-*-

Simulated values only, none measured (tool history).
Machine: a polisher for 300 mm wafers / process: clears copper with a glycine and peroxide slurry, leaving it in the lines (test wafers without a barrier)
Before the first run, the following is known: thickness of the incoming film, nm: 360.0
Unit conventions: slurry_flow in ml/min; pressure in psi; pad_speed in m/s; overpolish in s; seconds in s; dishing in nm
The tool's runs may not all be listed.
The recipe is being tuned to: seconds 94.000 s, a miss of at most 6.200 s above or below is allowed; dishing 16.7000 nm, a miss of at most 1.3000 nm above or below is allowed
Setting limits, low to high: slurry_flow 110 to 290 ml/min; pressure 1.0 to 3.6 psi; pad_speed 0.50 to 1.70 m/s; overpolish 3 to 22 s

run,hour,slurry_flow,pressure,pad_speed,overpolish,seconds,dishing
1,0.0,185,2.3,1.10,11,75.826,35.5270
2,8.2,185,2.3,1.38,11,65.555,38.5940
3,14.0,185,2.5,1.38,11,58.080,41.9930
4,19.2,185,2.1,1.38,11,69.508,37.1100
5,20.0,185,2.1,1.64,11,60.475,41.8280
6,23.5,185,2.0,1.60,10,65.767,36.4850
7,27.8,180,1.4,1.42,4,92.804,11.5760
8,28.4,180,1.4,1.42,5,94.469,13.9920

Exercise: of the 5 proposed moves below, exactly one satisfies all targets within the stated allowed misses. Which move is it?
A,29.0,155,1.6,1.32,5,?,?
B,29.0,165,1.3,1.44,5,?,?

-*-

> **ASSIGNED TASK**
Word for word, reproduce the listing above from its start up to and including the line that has "The recipe is". Give only those lines.

> **WORKED SOLUTION**
Simulated values only, none measured (tool history).
Machine: a polisher for 300 mm wafers / process: clears copper with a glycine and peroxide slurry, leaving it in the lines (test wafers without a barrier)
Before the first run, the following is known: thickness of the incoming film, nm: 360.0
Unit conventions: slurry_flow in ml/min; pressure in psi; pad_speed in m/s; overpolish in s; seconds in s; dishing in nm
The tool's runs may not all be listed.
The recipe is being tuned to: seconds 94.000 s, a miss of at most 6.200 s above or below is allowed; dishing 16.7000 nm, a miss of at most 1.3000 nm above or below is allowed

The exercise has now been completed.